(Recorded information)

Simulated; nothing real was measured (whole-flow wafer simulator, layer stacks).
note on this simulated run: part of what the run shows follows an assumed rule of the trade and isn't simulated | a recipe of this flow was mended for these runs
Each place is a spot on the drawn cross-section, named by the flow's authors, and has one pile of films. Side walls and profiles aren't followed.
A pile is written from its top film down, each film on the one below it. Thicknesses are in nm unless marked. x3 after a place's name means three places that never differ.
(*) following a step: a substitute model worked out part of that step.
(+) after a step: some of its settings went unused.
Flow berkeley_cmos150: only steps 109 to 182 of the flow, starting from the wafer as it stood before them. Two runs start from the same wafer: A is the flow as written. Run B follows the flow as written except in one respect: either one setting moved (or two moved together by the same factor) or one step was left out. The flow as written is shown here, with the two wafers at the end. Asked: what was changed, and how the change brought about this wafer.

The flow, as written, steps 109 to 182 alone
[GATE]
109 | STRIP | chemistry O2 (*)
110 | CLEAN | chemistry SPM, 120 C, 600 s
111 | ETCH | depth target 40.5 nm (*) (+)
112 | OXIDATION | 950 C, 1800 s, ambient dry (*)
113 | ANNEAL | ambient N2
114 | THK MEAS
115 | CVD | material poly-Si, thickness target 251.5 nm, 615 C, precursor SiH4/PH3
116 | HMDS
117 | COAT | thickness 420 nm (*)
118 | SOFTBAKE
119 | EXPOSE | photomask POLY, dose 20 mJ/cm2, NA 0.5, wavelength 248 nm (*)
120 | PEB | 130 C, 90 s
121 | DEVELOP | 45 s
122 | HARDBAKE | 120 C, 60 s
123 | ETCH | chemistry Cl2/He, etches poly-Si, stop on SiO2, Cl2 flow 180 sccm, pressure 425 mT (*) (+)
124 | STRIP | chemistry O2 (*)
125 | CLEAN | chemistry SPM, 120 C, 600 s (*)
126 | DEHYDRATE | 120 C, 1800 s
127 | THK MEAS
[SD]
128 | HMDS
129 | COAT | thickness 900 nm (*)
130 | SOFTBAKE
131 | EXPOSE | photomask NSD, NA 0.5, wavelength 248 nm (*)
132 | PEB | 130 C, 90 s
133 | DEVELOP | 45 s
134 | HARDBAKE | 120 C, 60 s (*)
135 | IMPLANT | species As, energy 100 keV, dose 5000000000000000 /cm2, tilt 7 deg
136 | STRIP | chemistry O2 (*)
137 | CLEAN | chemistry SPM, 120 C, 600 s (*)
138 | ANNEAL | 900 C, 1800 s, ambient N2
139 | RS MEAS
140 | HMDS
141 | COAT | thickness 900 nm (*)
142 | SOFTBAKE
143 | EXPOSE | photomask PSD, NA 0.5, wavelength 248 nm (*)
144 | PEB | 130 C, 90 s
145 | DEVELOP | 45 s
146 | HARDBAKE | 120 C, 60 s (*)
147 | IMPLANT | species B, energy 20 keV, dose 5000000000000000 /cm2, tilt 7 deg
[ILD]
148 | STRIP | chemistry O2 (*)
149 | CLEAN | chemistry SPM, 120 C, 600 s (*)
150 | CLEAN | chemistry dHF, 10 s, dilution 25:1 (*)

(End Recorded information)

§ **Exercise**
Proceeding from the line containing "110 | CLEAN | chemistry SPM, 120 C, 600 s" through the line containing "137 | CLEAN | chemistry SPM, 120 C, 600 s (*)", transcribe the lines above exactly, both end lines included.

§ **Exercise result**
110 | CLEAN | chemistry SPM, 120 C, 600 s
111 | ETCH | depth target 40.5 nm (*) (+)
112 | OXIDATION | 950 C, 1800 s, ambient dry (*)
113 | ANNEAL | ambient N2
114 | THK MEAS
115 | CVD | material poly-Si, thickness target 251.5 nm, 615 C, precursor SiH4/PH3
116 | HMDS
117 | COAT | thickness 420 nm (*)
118 | SOFTBAKE
119 | EXPOSE | photomask POLY, dose 20 mJ/cm2, NA 0.5, wavelength 248 nm (*)
120 | PEB | 130 C, 90 s
121 | DEVELOP | 45 s
122 | HARDBAKE | 120 C, 60 s
123 | ETCH | chemistry Cl2/He, etches poly-Si, stop on SiO2, Cl2 flow 180 sccm, pressure 425 mT (*) (+)
124 | STRIP | chemistry O2 (*)
125 | CLEAN | chemistry SPM, 120 C, 600 s (*)
126 | DEHYDRATE | 120 C, 1800 s
127 | THK MEAS
[SD]
128 | HMDS
129 | COAT | thickness 900 nm (*)
130 | SOFTBAKE
131 | EXPOSE | photomask NSD, NA 0.5, wavelength 248 nm (*)
132 | PEB | 130 C, 90 s
133 | DEVELOP | 45 s
134 | HARDBAKE | 120 C, 60 s (*)
135 | IMPLANT | species As, energy 100 keV, dose 5000000000000000 /cm2, tilt 7 deg
136 | STRIP | chemistry O2 (*)
137 | CLEAN | chemistry SPM, 120 C, 600 s (*)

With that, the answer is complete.